*Available data*:
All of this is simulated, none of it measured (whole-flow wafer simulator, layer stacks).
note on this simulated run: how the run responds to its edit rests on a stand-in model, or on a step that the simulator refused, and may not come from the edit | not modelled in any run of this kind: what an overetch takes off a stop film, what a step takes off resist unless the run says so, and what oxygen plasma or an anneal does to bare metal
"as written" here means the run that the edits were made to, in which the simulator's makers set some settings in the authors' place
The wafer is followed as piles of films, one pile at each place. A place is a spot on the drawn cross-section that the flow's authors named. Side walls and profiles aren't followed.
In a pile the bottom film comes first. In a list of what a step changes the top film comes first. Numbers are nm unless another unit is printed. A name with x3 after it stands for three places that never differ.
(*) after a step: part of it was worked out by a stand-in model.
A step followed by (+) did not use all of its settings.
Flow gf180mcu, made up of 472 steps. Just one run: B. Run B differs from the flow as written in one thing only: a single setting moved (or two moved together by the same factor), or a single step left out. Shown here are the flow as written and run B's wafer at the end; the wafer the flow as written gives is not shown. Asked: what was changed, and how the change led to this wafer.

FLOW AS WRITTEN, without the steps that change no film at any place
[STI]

*Action item*: Word for word, write out all of the data above.

*Exercise result*:
All of this is simulated, none of it measured (whole-flow wafer simulator, layer stacks).
note on this simulated run: how the run responds to its edit rests on a stand-in model, or on a step that the simulator refused, and may not come from the edit | not modelled in any run of this kind: what an overetch takes off a stop film, what a step takes off resist unless the run says so, and what oxygen plasma or an anneal does to bare metal
"as written" here means the run that the edits were made to, in which the simulator's makers set some settings in the authors' place
The wafer is followed as piles of films, one pile at each place. A place is a spot on the drawn cross-section that the flow's authors named. Side walls and profiles aren't followed.
In a pile the bottom film comes first. In a list of what a step changes the top film comes first. Numbers are nm unless another unit is printed. A name with x3 after it stands for three places that never differ.
(*) after a step: part of it was worked out by a stand-in model.
A step followed by (+) did not use all of its settings.
Flow gf180mcu, made up of 472 steps. Just one run: B. Run B differs from the flow as written in one thing only: a single setting moved (or two moved together by the same factor), or a single step left out. Shown here are the flow as written and run B's wafer at the end; the wafer the flow as written gives is not shown. Asked: what was changed, and how the change led to this wafer.

FLOW AS WRITTEN, without the steps that change no film at any place
[STI]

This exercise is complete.